## [Brief]
In the data below, one line contains "step 4: DIRECTIONAL_DEP,material" and a later one contains "step 7: CONFORMAL_DEP,material TiN,thk nm 5". Print both, with every line between them, exactly and alone.

*-*-*

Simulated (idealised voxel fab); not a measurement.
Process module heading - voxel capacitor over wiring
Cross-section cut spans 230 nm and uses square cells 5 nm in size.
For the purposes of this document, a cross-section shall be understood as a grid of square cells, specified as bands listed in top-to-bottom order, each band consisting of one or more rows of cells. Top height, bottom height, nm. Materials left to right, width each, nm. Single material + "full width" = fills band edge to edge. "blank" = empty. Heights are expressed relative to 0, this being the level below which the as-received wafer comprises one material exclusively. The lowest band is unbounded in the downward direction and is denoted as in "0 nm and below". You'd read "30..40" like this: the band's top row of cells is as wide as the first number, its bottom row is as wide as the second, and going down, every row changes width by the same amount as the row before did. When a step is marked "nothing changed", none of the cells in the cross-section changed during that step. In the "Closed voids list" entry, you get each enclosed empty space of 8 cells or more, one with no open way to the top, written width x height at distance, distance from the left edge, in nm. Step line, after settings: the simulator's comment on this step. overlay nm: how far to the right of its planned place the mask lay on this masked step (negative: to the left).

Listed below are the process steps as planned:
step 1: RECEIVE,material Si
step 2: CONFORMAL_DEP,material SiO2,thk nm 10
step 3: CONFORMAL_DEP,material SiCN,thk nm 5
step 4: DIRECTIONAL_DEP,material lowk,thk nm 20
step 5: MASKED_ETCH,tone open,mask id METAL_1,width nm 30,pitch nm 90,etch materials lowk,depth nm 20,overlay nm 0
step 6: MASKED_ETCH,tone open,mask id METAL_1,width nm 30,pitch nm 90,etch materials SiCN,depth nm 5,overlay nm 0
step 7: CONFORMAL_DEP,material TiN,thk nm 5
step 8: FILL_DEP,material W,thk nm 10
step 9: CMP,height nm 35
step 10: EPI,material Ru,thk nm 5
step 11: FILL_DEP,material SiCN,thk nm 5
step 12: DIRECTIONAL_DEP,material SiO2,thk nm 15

*-*-*

## [Solution]
step 4: DIRECTIONAL_DEP,material lowk,thk nm 20
step 5: MASKED_ETCH,tone open,mask id METAL_1,width nm 30,pitch nm 90,etch materials lowk,depth nm 20,overlay nm 0
step 6: MASKED_ETCH,tone open,mask id METAL_1,width nm 30,pitch nm 90,etch materials SiCN,depth nm 5,overlay nm 0
step 7: CONFORMAL_DEP,material TiN,thk nm 5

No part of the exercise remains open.